### [Brief]
Every entry in the data below needs to be repeated exactly.

### [The data]
--------

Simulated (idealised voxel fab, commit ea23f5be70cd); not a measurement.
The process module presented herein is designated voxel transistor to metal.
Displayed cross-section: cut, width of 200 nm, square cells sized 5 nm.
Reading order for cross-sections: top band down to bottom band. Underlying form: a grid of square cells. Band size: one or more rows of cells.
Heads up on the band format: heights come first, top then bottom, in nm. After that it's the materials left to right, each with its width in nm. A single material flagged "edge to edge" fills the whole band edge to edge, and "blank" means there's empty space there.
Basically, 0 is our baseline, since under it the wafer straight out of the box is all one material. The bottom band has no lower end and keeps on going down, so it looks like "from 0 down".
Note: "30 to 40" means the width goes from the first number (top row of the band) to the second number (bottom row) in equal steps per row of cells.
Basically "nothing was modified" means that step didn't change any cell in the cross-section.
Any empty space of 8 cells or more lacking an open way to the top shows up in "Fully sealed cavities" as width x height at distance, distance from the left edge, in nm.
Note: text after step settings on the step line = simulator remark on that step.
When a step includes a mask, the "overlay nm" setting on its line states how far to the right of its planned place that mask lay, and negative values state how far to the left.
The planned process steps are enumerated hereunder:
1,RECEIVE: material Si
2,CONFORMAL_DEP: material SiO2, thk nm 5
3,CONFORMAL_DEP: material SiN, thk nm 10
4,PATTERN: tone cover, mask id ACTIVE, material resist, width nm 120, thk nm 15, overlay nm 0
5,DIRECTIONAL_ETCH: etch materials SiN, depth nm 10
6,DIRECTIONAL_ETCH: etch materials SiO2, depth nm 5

--------

### [Result]
Simulated (idealised voxel fab, commit ea23f5be70cd); not a measurement.
The process module presented herein is designated voxel transistor to metal.
Displayed cross-section: cut, width of 200 nm, square cells sized 5 nm.
Reading order for cross-sections: top band down to bottom band. Underlying form: a grid of square cells. Band size: one or more rows of cells.
Heads up on the band format: heights come first, top then bottom, in nm. After that it's the materials left to right, each with its width in nm. A single material flagged "edge to edge" fills the whole band edge to edge, and "blank" means there's empty space there.
Basically, 0 is our baseline, since under it the wafer straight out of the box is all one material. The bottom band has no lower end and keeps on going down, so it looks like "from 0 down".
Note: "30 to 40" means the width goes from the first number (top row of the band) to the second number (bottom row) in equal steps per row of cells.
Basically "nothing was modified" means that step didn't change any cell in the cross-section.
Any empty space of 8 cells or more lacking an open way to the top shows up in "Fully sealed cavities" as width x height at distance, distance from the left edge, in nm.
Note: text after step settings on the step line = simulator remark on that step.
When a step includes a mask, the "overlay nm" setting on its line states how far to the right of its planned place that mask lay, and negative values state how far to the left.
The planned process steps are enumerated hereunder:
1,RECEIVE: material Si
2,CONFORMAL_DEP: material SiO2, thk nm 5
3,CONFORMAL_DEP: material SiN, thk nm 10
4,PATTERN: tone cover, mask id ACTIVE, material resist, width nm 120, thk nm 15, overlay nm 0
5,DIRECTIONAL_ETCH: etch materials SiN, depth nm 10
6,DIRECTIONAL_ETCH: etch materials SiO2, depth nm 5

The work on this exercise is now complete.